◆ TASK ITEM ◆
Would you output each record exactly as it stands?

◆ INFORMATION GIVEN ◆
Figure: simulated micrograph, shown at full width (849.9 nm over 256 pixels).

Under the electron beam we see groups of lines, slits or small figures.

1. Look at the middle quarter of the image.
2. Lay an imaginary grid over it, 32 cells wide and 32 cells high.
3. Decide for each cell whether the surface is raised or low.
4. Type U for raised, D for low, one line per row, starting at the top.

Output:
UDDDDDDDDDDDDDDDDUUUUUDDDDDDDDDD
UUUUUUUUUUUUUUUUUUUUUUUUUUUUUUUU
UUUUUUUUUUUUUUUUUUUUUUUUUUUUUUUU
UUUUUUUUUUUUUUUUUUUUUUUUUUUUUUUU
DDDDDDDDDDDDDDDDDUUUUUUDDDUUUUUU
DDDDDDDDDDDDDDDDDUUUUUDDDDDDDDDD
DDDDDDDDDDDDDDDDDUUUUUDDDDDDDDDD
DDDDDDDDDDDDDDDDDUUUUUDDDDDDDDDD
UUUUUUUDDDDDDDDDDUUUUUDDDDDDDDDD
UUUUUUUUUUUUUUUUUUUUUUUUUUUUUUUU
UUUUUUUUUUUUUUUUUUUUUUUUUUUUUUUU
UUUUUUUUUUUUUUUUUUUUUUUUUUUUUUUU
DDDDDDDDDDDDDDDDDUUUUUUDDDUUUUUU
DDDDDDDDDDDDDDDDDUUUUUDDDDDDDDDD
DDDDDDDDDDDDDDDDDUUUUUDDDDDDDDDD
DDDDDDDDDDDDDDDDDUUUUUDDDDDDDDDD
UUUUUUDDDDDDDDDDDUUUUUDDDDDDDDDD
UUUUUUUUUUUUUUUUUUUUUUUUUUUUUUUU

◆ WRITTEN RESPONSE ◆
Figure: simulated micrograph, shown at full width (849.9 nm over 256 pixels).

Under the electron beam we see groups of lines, slits or small figures.

1. Look at the middle quarter of the image.
2. Lay an imaginary grid over it, 32 cells wide and 32 cells high.
3. Decide for each cell whether the surface is raised or low.
4. Type U for raised, D for low, one line per row, starting at the top.

Output:
UDDDDDDDDDDDDDDDDUUUUUDDDDDDDDDD
UUUUUUUUUUUUUUUUUUUUUUUUUUUUUUUU
UUUUUUUUUUUUUUUUUUUUUUUUUUUUUUUU
UUUUUUUUUUUUUUUUUUUUUUUUUUUUUUUU
DDDDDDDDDDDDDDDDDUUUUUUDDDUUUUUU
DDDDDDDDDDDDDDDDDUUUUUDDDDDDDDDD
DDDDDDDDDDDDDDDDDUUUUUDDDDDDDDDD
DDDDDDDDDDDDDDDDDUUUUUDDDDDDDDDD
UUUUUUUDDDDDDDDDDUUUUUDDDDDDDDDD
UUUUUUUUUUUUUUUUUUUUUUUUUUUUUUUU
UUUUUUUUUUUUUUUUUUUUUUUUUUUUUUUU
UUUUUUUUUUUUUUUUUUUUUUUUUUUUUUUU
DDDDDDDDDDDDDDDDDUUUUUUDDDUUUUUU
DDDDDDDDDDDDDDDDDUUUUUDDDDDDDDDD
DDDDDDDDDDDDDDDDDUUUUUDDDDDDDDDD
DDDDDDDDDDDDDDDDDUUUUUDDDDDDDDDD
UUUUUUDDDDDDDDDDDUUUUUDDDDDDDDDD
UUUUUUUUUUUUUUUUUUUUUUUUUUUUUUUU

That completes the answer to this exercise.